◆ Supplied material
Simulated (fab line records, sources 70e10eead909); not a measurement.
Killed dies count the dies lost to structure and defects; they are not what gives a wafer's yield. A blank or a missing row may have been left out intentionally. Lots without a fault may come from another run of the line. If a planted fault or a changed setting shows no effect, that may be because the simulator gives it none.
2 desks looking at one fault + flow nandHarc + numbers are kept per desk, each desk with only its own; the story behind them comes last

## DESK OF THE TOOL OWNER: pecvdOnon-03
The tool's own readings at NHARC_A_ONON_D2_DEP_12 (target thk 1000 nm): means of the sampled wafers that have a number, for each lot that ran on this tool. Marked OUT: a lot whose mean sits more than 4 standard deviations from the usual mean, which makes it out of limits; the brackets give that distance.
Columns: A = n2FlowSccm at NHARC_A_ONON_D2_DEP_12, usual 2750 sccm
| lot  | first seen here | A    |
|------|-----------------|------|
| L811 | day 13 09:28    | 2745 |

◆ Work request
Retype the entries exactly; leave nothing out.

◆ Answer space
Simulated (fab line records, sources 70e10eead909); not a measurement.
Killed dies count the dies lost to structure and defects; they are not what gives a wafer's yield. A blank or a missing row may have been left out intentionally. Lots without a fault may come from another run of the line. If a planted fault or a changed setting shows no effect, that may be because the simulator gives it none.
2 desks looking at one fault + flow nandHarc + numbers are kept per desk, each desk with only its own; the story behind them comes last

## DESK OF THE TOOL OWNER: pecvdOnon-03
The tool's own readings at NHARC_A_ONON_D2_DEP_12 (target thk 1000 nm): means of the sampled wafers that have a number, for each lot that ran on this tool. Marked OUT: a lot whose mean sits more than 4 standard deviations from the usual mean, which makes it out of limits; the brackets give that distance.
Columns: A = n2FlowSccm at NHARC_A_ONON_D2_DEP_12, usual 2750 sccm
| lot  | first seen here | A    |
|------|-----------------|------|
| L811 | day 13 09:28    | 2745 |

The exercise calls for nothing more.